■ Work instruction ■
The answer should be an exact repeat of the stretch of material below from the line containing "Each place is" through the line containing "With only the".

### Data excerpts
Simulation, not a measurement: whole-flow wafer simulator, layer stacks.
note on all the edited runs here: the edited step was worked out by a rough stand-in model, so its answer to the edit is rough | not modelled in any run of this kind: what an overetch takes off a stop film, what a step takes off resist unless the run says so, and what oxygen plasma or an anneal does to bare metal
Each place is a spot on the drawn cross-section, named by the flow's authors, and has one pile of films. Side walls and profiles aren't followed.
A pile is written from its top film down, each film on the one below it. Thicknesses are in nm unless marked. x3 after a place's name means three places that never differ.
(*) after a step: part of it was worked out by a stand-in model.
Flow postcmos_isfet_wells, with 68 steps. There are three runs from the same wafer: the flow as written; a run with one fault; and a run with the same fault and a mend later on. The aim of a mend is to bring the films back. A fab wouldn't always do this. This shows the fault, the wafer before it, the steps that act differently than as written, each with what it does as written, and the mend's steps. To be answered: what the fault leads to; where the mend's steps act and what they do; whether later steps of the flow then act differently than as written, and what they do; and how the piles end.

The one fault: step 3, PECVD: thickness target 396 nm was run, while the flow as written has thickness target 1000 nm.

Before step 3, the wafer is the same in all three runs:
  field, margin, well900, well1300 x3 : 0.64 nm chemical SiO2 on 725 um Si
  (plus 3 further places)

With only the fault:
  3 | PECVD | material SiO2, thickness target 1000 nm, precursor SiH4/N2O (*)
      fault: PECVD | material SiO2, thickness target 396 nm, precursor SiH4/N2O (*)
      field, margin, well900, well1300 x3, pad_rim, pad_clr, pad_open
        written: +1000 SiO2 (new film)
######

■ Answer area ■
Each place is a spot on the drawn cross-section, named by the flow's authors, and has one pile of films. Side walls and profiles aren't followed.
A pile is written from its top film down, each film on the one below it. Thicknesses are in nm unless marked. x3 after a place's name means three places that never differ.
(*) after a step: part of it was worked out by a stand-in model.
Flow postcmos_isfet_wells, with 68 steps. There are three runs from the same wafer: the flow as written; a run with one fault; and a run with the same fault and a mend later on. The aim of a mend is to bring the films back. A fab wouldn't always do this. This shows the fault, the wafer before it, the steps that act differently than as written, each with what it does as written, and the mend's steps. To be answered: what the fault leads to; where the mend's steps act and what they do; whether later steps of the flow then act differently than as written, and what they do; and how the piles end.

The one fault: step 3, PECVD: thickness target 396 nm was run, while the flow as written has thickness target 1000 nm.

Before step 3, the wafer is the same in all three runs:
  field, margin, well900, well1300 x3 : 0.64 nm chemical SiO2 on 725 um Si
  (plus 3 further places)

With only the fault:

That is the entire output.